Exactly the lines below from the one with "[with the fault]: -549.3" up to and including the one with "[as written]: +130.4 Nb" make up the answer, with nothing else added.

Dataset content START

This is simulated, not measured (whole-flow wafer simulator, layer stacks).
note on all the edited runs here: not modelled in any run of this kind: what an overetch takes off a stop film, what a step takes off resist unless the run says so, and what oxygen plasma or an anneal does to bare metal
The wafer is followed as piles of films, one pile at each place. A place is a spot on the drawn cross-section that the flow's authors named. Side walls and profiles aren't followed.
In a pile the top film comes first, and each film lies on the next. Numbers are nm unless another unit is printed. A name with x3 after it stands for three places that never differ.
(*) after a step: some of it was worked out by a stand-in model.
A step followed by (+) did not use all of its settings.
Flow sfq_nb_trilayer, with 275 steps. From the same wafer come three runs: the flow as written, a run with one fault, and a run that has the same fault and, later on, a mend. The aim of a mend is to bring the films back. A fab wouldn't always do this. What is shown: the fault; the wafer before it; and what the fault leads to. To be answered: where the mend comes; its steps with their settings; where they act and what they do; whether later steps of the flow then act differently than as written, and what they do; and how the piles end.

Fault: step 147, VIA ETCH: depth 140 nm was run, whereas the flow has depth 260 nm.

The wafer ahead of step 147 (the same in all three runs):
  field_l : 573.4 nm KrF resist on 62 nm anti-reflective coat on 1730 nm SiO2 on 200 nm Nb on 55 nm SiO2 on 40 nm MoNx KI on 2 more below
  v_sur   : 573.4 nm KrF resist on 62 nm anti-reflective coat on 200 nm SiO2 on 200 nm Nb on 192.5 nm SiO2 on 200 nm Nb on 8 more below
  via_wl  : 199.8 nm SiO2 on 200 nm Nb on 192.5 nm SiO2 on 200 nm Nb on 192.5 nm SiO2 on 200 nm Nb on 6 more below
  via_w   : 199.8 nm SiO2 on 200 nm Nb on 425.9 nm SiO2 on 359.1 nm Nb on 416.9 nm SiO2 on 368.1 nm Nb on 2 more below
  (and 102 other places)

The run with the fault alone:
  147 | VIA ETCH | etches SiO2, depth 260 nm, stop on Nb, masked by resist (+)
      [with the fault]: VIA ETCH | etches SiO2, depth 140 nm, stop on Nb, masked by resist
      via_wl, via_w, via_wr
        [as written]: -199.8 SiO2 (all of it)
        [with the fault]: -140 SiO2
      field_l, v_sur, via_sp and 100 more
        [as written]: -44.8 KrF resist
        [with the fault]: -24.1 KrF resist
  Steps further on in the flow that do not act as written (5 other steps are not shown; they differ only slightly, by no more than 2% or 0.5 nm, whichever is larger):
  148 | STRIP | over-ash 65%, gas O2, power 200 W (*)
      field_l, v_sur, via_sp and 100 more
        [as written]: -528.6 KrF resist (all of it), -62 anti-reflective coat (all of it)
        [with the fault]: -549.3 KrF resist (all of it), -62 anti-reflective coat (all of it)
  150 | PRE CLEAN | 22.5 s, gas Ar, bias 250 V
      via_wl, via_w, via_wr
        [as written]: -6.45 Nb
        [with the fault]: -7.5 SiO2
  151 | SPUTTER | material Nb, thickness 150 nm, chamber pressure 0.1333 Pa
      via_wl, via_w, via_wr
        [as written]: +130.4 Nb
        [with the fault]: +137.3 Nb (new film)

Dataset content END

# Your solution:
        [with the fault]: -549.3 KrF resist (all of it), -62 anti-reflective coat (all of it)
  150 | PRE CLEAN | 22.5 s, gas Ar, bias 250 V
      via_wl, via_w, via_wr
        [as written]: -6.45 Nb
        [with the fault]: -7.5 SiO2
  151 | SPUTTER | material Nb, thickness 150 nm, chamber pressure 0.1333 Pa
      via_wl, via_w, via_wr
        [as written]: +130.4 Nb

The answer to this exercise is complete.